Work request
Output all of the entries below precisely as written.

Segment Start: Data shown

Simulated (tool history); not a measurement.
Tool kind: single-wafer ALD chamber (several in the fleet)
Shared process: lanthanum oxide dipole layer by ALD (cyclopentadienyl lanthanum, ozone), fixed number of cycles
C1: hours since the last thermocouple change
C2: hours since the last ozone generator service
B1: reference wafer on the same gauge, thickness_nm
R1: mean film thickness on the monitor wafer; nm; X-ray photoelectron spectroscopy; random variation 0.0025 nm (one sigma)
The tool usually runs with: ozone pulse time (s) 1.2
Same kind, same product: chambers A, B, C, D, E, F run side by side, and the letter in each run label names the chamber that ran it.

Segment End: Data shown

Written reply
Simulated (tool history); not a measurement.
Tool kind: single-wafer ALD chamber (several in the fleet)
Shared process: lanthanum oxide dipole layer by ALD (cyclopentadienyl lanthanum, ozone), fixed number of cycles
C1: hours since the last thermocouple change
C2: hours since the last ozone generator service
B1: reference wafer on the same gauge, thickness_nm
R1: mean film thickness on the monitor wafer; nm; X-ray photoelectron spectroscopy; random variation 0.0025 nm (one sigma)
The tool usually runs with: ozone pulse time (s) 1.2
Same kind, same product: chambers A, B, C, D, E, F run side by side, and the letter in each run label names the chamber that ran it.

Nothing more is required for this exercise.